Transcribe the material from its first line onward, ending with the line that contains "Each band's line" and adding nothing beyond it.

Start of Listed entries

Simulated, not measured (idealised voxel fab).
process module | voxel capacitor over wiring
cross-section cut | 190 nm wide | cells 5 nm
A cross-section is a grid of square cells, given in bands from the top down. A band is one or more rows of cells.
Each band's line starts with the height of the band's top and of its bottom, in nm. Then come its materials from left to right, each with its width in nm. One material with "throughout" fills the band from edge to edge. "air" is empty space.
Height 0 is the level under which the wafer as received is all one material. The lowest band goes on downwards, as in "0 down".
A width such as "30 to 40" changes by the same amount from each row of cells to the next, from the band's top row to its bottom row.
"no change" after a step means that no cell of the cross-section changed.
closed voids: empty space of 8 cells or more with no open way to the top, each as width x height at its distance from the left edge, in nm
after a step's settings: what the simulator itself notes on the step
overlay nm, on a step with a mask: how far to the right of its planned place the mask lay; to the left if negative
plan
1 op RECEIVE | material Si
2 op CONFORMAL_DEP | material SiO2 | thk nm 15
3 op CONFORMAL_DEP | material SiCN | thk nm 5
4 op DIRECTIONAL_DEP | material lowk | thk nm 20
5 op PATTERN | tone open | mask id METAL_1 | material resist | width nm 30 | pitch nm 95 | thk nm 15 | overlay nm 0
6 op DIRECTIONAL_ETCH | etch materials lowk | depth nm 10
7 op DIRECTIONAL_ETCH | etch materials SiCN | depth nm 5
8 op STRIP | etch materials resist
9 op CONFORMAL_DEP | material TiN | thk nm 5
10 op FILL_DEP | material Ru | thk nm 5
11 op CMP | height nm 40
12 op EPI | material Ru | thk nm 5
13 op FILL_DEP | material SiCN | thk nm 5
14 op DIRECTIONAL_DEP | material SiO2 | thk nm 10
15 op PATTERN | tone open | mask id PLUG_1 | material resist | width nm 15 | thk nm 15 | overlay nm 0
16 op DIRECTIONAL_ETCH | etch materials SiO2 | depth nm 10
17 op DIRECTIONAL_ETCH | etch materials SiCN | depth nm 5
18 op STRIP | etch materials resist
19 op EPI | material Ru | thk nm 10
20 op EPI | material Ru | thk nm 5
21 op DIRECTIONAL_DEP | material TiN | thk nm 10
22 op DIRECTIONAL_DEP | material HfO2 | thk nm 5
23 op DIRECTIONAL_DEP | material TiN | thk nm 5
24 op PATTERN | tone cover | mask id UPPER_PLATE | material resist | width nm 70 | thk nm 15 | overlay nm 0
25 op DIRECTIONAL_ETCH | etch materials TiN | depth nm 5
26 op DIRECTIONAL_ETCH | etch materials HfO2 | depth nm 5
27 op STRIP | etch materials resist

End of Listed entries

■ **Task output**
Simulated, not measured (idealised voxel fab).
process module | voxel capacitor over wiring
cross-section cut | 190 nm wide | cells 5 nm
A cross-section is a grid of square cells, given in bands from the top down. A band is one or more rows of cells.
Each band's line starts with the height of the band's top and of its bottom, in nm. Then come its materials from left to right, each with its width in nm. One material with "throughout" fills the band from edge to edge. "air" is empty space.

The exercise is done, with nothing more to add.